--- START ---

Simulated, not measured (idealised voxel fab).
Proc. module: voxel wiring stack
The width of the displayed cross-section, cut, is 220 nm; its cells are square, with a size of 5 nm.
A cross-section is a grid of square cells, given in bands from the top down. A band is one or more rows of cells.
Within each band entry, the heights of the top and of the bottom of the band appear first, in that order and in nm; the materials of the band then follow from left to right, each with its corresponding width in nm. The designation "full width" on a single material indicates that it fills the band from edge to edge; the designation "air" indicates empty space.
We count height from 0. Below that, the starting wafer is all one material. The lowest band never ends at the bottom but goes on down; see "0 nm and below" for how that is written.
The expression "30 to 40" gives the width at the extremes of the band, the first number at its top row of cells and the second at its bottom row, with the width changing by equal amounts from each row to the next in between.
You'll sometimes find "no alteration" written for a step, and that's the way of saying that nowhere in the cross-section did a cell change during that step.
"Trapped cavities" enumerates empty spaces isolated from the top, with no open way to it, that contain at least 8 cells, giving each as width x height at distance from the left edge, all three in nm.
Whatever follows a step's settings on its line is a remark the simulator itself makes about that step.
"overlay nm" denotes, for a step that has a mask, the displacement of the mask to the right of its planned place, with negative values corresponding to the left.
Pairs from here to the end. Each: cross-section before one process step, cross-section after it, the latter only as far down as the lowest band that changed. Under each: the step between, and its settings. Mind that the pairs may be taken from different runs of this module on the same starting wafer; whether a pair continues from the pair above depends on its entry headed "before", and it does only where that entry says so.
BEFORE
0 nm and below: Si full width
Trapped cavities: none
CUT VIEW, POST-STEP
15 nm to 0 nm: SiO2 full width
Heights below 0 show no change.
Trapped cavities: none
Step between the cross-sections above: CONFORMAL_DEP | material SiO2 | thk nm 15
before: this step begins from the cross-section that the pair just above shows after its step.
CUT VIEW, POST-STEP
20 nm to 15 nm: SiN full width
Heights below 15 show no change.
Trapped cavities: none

--- END ---

• [TASK ITEM] Each line from the start of the listing above through the line containing "A cross-section is" should be copied exactly, please, with no other lines added.

• [RESPONSE]
Simulated, not measured (idealised voxel fab).
Proc. module: voxel wiring stack
The width of the displayed cross-section, cut, is 220 nm; its cells are square, with a size of 5 nm.
A cross-section is a grid of square cells, given in bands from the top down. A band is one or more rows of cells.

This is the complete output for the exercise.